From the first line of the material below to the line containing "Square cell edge", repeat every line exactly and add nothing.

__Information shown__
════════

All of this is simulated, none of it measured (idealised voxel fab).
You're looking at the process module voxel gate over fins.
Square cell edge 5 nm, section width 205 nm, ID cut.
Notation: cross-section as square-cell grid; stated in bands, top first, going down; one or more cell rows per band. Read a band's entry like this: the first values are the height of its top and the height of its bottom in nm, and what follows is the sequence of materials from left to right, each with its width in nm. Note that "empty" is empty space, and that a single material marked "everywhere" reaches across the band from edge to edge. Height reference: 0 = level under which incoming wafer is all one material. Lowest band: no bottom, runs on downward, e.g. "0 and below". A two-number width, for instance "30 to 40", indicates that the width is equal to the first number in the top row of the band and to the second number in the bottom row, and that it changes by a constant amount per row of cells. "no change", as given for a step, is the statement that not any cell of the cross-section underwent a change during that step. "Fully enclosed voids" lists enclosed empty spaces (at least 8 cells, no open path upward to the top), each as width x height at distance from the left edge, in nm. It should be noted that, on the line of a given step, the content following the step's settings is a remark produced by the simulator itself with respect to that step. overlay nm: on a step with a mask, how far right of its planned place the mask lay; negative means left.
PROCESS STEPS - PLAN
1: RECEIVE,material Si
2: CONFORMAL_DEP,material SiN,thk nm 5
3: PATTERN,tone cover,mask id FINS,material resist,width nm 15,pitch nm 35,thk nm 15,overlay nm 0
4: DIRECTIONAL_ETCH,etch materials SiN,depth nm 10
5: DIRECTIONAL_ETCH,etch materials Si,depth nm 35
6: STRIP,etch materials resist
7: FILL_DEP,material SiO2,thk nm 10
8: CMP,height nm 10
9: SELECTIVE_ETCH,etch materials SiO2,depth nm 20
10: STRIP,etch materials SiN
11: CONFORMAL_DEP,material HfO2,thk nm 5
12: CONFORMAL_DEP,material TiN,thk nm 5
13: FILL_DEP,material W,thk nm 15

════════

__Written solution__
All of this is simulated, none of it measured (idealised voxel fab).
You're looking at the process module voxel gate over fins.
Square cell edge 5 nm, section width 205 nm, ID cut.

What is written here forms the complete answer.